• Action item
Transcribe the data exactly, stopping after the "A pile is written" line.

• Supplied records

***

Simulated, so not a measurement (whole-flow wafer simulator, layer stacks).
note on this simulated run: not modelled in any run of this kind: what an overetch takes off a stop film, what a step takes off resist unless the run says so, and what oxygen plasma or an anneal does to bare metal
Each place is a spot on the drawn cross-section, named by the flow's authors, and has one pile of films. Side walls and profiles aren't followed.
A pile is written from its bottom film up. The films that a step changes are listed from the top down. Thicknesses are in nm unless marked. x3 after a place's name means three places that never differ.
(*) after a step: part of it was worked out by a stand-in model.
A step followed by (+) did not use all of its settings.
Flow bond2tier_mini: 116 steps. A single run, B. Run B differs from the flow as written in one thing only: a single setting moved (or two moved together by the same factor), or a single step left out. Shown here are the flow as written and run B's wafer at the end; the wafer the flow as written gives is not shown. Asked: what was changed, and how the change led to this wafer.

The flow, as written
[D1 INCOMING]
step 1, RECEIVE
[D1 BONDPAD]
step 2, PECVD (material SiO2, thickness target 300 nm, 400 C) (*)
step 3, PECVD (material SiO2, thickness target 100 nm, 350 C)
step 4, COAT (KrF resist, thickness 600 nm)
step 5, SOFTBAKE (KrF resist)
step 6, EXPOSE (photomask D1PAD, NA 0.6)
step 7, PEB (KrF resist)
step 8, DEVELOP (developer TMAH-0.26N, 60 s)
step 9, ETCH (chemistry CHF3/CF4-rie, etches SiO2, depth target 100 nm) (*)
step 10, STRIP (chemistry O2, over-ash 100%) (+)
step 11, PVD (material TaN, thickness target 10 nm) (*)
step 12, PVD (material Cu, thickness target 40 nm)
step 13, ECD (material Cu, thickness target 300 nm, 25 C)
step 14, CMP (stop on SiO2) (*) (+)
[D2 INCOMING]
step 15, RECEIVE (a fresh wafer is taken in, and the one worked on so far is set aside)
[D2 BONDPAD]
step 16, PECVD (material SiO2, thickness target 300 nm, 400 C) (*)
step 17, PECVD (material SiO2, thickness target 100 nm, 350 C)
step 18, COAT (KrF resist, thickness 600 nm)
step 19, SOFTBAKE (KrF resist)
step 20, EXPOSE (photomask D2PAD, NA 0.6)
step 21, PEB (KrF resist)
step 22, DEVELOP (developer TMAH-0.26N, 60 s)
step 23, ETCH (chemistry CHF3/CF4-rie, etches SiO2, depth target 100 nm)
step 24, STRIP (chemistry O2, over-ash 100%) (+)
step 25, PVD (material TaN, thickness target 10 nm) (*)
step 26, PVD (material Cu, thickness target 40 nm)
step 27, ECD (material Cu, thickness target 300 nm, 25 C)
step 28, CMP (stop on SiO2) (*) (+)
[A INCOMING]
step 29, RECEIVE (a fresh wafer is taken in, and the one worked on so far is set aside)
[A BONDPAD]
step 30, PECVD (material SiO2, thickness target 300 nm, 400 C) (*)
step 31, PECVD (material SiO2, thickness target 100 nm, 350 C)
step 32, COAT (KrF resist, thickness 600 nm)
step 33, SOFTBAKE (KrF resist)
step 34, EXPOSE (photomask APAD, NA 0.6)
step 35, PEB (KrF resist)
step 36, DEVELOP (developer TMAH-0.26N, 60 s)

***

• Written solution
Simulated, so not a measurement (whole-flow wafer simulator, layer stacks).
note on this simulated run: not modelled in any run of this kind: what an overetch takes off a stop film, what a step takes off resist unless the run says so, and what oxygen plasma or an anneal does to bare metal
Each place is a spot on the drawn cross-section, named by the flow's authors, and has one pile of films. Side walls and profiles aren't followed.
A pile is written from its bottom film up. The films that a step changes are listed from the top down. Thicknesses are in nm unless marked. x3 after a place's name means three places that never differ.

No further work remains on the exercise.